# Brief:
Write out the whole listing, matching it exactly.

# Data extracts:
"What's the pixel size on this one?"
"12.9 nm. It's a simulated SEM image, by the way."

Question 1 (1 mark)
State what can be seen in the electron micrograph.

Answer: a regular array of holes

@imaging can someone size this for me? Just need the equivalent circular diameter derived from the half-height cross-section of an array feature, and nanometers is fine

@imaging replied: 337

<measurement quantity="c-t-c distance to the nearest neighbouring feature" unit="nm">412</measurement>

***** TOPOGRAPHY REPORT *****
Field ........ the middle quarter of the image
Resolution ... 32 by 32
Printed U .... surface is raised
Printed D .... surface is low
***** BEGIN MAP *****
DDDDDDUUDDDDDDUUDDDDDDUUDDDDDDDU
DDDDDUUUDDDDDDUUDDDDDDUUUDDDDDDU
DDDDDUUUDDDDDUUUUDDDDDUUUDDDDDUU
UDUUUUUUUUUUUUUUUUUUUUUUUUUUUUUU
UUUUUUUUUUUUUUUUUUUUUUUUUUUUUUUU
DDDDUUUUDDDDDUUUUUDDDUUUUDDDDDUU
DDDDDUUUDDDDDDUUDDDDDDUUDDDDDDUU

# Response area:
"What's the pixel size on this one?"
"12.9 nm. It's a simulated SEM image, by the way."

Question 1 (1 mark)
State what can be seen in the electron micrograph.

Answer: a regular array of holes

@imaging can someone size this for me? Just need the equivalent circular diameter derived from the half-height cross-section of an array feature, and nanometers is fine

@imaging replied: 337

<measurement quantity="c-t-c distance to the nearest neighbouring feature" unit="nm">412</measurement>

***** TOPOGRAPHY REPORT *****
Field ........ the middle quarter of the image
Resolution ... 32 by 32
Printed U .... surface is raised
Printed D .... surface is low
***** BEGIN MAP *****
DDDDDDUUDDDDDDUUDDDDDDUUDDDDDDDU
DDDDDUUUDDDDDDUUDDDDDDUUUDDDDDDU
DDDDDUUUDDDDDUUUUDDDDDUUUDDDDDUU
UDUUUUUUUUUUUUUUUUUUUUUUUUUUUUUU
UUUUUUUUUUUUUUUUUUUUUUUUUUUUUUUU
DDDDUUUUDDDDDUUUUUDDDUUUUDDDDDUU
DDDDDUUUDDDDDDUUDDDDDDUUDDDDDDUU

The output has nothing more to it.